- _Information supplied_:
◇ ◇ ◇ ◇ ◇

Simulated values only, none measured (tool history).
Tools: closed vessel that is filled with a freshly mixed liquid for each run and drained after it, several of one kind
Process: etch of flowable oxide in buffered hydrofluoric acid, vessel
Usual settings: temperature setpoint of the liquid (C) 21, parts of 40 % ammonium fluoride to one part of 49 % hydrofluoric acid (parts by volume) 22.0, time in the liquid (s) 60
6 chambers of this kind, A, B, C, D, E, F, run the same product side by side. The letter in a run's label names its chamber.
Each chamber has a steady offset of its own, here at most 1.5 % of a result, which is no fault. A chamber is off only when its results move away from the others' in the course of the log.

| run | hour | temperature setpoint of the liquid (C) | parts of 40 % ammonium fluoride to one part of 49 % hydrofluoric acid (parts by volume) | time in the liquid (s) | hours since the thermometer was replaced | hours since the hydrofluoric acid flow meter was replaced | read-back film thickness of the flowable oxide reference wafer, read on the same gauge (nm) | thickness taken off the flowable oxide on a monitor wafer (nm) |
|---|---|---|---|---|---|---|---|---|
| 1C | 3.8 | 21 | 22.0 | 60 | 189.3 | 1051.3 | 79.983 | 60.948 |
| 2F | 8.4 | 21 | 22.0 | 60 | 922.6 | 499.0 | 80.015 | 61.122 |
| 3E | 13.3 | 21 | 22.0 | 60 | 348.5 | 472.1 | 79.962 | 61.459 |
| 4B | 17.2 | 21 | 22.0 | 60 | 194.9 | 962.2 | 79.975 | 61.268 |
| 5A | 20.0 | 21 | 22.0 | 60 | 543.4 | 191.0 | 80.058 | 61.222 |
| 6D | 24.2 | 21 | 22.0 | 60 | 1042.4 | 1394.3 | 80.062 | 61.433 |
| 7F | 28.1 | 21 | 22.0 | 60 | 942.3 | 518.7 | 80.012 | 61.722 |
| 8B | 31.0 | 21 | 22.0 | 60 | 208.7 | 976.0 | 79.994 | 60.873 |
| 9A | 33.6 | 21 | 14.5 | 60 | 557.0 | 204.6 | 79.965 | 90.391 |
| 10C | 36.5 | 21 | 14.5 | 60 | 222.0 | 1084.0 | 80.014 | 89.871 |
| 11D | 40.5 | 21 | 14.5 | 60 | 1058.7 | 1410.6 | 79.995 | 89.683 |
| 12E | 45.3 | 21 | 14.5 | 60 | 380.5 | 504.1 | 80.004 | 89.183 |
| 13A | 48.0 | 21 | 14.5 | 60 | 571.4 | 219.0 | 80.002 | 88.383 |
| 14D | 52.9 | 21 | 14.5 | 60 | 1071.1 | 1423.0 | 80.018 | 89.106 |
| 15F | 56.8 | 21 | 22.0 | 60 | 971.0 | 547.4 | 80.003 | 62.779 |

◇ ◇ ◇ ◇ ◇

- _Requirement_: Start at the first line of the entries and stop at the line that contains "Process: etch of". Repeat every line in that span exactly, and nothing beyond it.

- _Written response_:
Simulated values only, none measured (tool history).
Tools: closed vessel that is filled with a freshly mixed liquid for each run and drained after it, several of one kind
Process: etch of flowable oxide in buffered hydrofluoric acid, vessel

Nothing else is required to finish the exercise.